* AVAILABLE DATA:
════
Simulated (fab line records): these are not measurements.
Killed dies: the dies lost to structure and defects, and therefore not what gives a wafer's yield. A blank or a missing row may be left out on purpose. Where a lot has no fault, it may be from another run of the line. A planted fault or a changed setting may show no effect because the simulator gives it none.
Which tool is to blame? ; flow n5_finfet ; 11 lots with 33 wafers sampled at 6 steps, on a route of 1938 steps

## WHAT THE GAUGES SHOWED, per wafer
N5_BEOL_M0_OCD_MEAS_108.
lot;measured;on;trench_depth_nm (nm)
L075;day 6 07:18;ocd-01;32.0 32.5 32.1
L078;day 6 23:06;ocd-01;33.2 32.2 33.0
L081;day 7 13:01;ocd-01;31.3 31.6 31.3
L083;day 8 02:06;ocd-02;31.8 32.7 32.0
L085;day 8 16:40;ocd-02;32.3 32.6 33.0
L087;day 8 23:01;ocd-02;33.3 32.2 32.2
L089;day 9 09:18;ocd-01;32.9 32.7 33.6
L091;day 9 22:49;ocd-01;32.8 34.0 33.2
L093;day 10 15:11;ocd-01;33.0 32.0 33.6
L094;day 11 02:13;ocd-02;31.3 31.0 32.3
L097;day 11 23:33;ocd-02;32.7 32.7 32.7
════

* WORK REQUEST: Would you restate, word for word, every line of the listing from its first line through the line with "L094;day 11 02:13;ocd-02;31.3 31.0 32.3"?

* EXERCISE SOLUTION:
Simulated (fab line records): these are not measurements.
Killed dies: the dies lost to structure and defects, and therefore not what gives a wafer's yield. A blank or a missing row may be left out on purpose. Where a lot has no fault, it may be from another run of the line. A planted fault or a changed setting may show no effect because the simulator gives it none.
Which tool is to blame? ; flow n5_finfet ; 11 lots with 33 wafers sampled at 6 steps, on a route of 1938 steps

## WHAT THE GAUGES SHOWED, per wafer
N5_BEOL_M0_OCD_MEAS_108.
lot;measured;on;trench_depth_nm (nm)
L075;day 6 07:18;ocd-01;32.0 32.5 32.1
L078;day 6 23:06;ocd-01;33.2 32.2 33.0
L081;day 7 13:01;ocd-01;31.3 31.6 31.3
L083;day 8 02:06;ocd-02;31.8 32.7 32.0
L085;day 8 16:40;ocd-02;32.3 32.6 33.0
L087;day 8 23:01;ocd-02;33.3 32.2 32.2
L089;day 9 09:18;ocd-01;32.9 32.7 33.6
L091;day 9 22:49;ocd-01;32.8 34.0 33.2
L093;day 10 15:11;ocd-01;33.0 32.0 33.6
L094;day 11 02:13;ocd-02;31.3 31.0 32.3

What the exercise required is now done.